******************************

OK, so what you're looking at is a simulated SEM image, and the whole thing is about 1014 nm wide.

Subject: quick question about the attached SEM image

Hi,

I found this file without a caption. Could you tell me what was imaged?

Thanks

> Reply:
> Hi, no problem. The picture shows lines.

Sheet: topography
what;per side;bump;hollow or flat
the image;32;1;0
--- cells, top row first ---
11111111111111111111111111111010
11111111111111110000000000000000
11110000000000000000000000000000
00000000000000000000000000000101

******************************

A complete, exact copy of the material is required.

OK, so what you're looking at is a simulated SEM image, and the whole thing is about 1014 nm wide.

Subject: quick question about the attached SEM image

Hi,

I found this file without a caption. Could you tell me what was imaged?

Thanks

> Reply:
> Hi, no problem. The picture shows lines.

Sheet: topography
what;per side;bump;hollow or flat
the image;32;1;0
--- cells, top row first ---
11111111111111111111111111111010
11111111111111110000000000000000
11110000000000000000000000000000
00000000000000000000000000000101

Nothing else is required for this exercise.